☆ ☆ ☆

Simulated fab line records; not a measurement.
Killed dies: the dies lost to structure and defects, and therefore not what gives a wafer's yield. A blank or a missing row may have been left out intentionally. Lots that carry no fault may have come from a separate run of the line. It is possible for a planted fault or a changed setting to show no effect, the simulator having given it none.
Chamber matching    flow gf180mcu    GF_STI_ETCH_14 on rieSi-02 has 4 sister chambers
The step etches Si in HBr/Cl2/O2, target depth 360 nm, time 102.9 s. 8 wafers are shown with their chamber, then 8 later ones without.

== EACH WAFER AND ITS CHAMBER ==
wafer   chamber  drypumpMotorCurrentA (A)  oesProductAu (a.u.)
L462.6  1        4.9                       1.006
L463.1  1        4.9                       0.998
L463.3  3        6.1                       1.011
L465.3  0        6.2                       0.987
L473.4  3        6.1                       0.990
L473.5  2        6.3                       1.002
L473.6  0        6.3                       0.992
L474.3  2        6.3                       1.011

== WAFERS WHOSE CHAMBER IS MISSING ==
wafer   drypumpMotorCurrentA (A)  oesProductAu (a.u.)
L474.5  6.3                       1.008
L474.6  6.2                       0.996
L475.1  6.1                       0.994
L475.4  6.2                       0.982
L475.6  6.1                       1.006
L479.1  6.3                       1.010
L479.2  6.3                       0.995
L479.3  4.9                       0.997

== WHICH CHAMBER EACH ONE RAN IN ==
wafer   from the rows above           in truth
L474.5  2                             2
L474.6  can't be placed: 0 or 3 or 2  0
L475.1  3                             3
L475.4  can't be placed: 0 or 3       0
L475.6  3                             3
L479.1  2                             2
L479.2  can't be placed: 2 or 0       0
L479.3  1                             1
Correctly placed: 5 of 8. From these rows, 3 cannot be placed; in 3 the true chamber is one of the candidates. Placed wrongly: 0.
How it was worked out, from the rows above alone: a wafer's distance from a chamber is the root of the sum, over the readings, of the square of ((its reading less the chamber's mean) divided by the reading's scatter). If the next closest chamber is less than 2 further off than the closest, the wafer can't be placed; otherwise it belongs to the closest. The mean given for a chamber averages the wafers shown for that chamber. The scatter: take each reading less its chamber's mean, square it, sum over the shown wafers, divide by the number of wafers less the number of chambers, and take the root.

☆ ☆ ☆

From the first line of the listing above through the line that contains "Correctly placed: 5", set down each line without alteration, and nothing else.

Simulated fab line records; not a measurement.
Killed dies: the dies lost to structure and defects, and therefore not what gives a wafer's yield. A blank or a missing row may have been left out intentionally. Lots that carry no fault may have come from a separate run of the line. It is possible for a planted fault or a changed setting to show no effect, the simulator having given it none.
Chamber matching    flow gf180mcu    GF_STI_ETCH_14 on rieSi-02 has 4 sister chambers
The step etches Si in HBr/Cl2/O2, target depth 360 nm, time 102.9 s. 8 wafers are shown with their chamber, then 8 later ones without.

== EACH WAFER AND ITS CHAMBER ==
wafer   chamber  drypumpMotorCurrentA (A)  oesProductAu (a.u.)
L462.6  1        4.9                       1.006
L463.1  1        4.9                       0.998
L463.3  3        6.1                       1.011
L465.3  0        6.2                       0.987
L473.4  3        6.1                       0.990
L473.5  2        6.3                       1.002
L473.6  0        6.3                       0.992
L474.3  2        6.3                       1.011

== WAFERS WHOSE CHAMBER IS MISSING ==
wafer   drypumpMotorCurrentA (A)  oesProductAu (a.u.)
L474.5  6.3                       1.008
L474.6  6.2                       0.996
L475.1  6.1                       0.994
L475.4  6.2                       0.982
L475.6  6.1                       1.006
L479.1  6.3                       1.010
L479.2  6.3                       0.995
L479.3  4.9                       0.997

== WHICH CHAMBER EACH ONE RAN IN ==
wafer   from the rows above           in truth
L474.5  2                             2
L474.6  can't be placed: 0 or 3 or 2  0
L475.1  3                             3
L475.4  can't be placed: 0 or 3       0
L475.6  3                             3
L479.1  2                             2
L479.2  can't be placed: 2 or 0       0
L479.3  1                             1
Correctly placed: 5 of 8. From these rows, 3 cannot be placed; in 3 the true chamber is one of the candidates. Placed wrongly: 0.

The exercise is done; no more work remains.